▶ [Brief]:
Locate the line that contains "Tool in this" in the entries below, then repeat it and every following line through the line that contains "run 7 hour=18.6", exactly, and no others.

▶ [Dataset excerpts]:
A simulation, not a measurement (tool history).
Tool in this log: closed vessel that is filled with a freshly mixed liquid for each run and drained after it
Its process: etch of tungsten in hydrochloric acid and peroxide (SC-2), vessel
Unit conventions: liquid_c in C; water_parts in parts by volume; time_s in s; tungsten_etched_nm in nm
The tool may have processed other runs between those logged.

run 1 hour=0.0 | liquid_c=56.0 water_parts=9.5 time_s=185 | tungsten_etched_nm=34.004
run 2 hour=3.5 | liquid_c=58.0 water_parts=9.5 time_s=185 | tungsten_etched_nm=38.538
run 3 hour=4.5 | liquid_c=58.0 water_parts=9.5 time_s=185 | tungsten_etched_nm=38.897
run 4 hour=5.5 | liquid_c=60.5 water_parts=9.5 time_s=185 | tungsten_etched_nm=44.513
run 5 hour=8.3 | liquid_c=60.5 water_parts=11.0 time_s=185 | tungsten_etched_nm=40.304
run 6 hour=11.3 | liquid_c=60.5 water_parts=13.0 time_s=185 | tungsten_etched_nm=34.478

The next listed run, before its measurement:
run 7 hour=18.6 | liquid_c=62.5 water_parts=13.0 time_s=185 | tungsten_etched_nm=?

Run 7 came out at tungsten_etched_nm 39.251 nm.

▶ [Exercise response]:
Tool in this log: closed vessel that is filled with a freshly mixed liquid for each run and drained after it
Its process: etch of tungsten in hydrochloric acid and peroxide (SC-2), vessel
Unit conventions: liquid_c in C; water_parts in parts by volume; time_s in s; tungsten_etched_nm in nm
The tool may have processed other runs between those logged.

run 1 hour=0.0 | liquid_c=56.0 water_parts=9.5 time_s=185 | tungsten_etched_nm=34.004
run 2 hour=3.5 | liquid_c=58.0 water_parts=9.5 time_s=185 | tungsten_etched_nm=38.538
run 3 hour=4.5 | liquid_c=58.0 water_parts=9.5 time_s=185 | tungsten_etched_nm=38.897
run 4 hour=5.5 | liquid_c=60.5 water_parts=9.5 time_s=185 | tungsten_etched_nm=44.513
run 5 hour=8.3 | liquid_c=60.5 water_parts=11.0 time_s=185 | tungsten_etched_nm=40.304
run 6 hour=11.3 | liquid_c=60.5 water_parts=13.0 time_s=185 | tungsten_etched_nm=34.478

The next listed run, before its measurement:
run 7 hour=18.6 | liquid_c=62.5 water_parts=13.0 time_s=185 | tungsten_etched_nm=?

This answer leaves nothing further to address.